## Records supplied
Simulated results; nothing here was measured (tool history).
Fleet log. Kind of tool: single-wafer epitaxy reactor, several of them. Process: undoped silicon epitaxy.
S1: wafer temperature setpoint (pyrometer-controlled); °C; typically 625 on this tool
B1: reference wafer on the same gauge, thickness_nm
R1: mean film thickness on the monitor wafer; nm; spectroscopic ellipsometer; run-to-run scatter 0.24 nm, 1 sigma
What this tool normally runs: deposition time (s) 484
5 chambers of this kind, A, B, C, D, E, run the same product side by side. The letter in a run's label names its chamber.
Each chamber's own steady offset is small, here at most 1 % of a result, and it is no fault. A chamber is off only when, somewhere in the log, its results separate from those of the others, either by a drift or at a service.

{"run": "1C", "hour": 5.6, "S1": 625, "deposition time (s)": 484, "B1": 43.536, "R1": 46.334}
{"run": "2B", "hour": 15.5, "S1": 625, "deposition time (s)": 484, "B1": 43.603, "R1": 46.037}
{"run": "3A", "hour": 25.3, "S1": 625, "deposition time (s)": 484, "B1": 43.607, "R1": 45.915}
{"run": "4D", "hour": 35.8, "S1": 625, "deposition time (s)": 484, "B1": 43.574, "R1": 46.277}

## Work item
Set the records above down again. Match them exactly.

## Exercise response
Simulated results; nothing here was measured (tool history).
Fleet log. Kind of tool: single-wafer epitaxy reactor, several of them. Process: undoped silicon epitaxy.
S1: wafer temperature setpoint (pyrometer-controlled); °C; typically 625 on this tool
B1: reference wafer on the same gauge, thickness_nm
R1: mean film thickness on the monitor wafer; nm; spectroscopic ellipsometer; run-to-run scatter 0.24 nm, 1 sigma
What this tool normally runs: deposition time (s) 484
5 chambers of this kind, A, B, C, D, E, run the same product side by side. The letter in a run's label names its chamber.
Each chamber's own steady offset is small, here at most 1 % of a result, and it is no fault. A chamber is off only when, somewhere in the log, its results separate from those of the others, either by a drift or at a service.

{"run": "1C", "hour": 5.6, "S1": 625, "deposition time (s)": 484, "B1": 43.536, "R1": 46.334}
{"run": "2B", "hour": 15.5, "S1": 625, "deposition time (s)": 484, "B1": 43.603, "R1": 46.037}
{"run": "3A", "hour": 25.3, "S1": 625, "deposition time (s)": 484, "B1": 43.607, "R1": 45.915}
{"run": "4D", "hour": 35.8, "S1": 625, "deposition time (s)": 484, "B1": 43.574, "R1": 46.277}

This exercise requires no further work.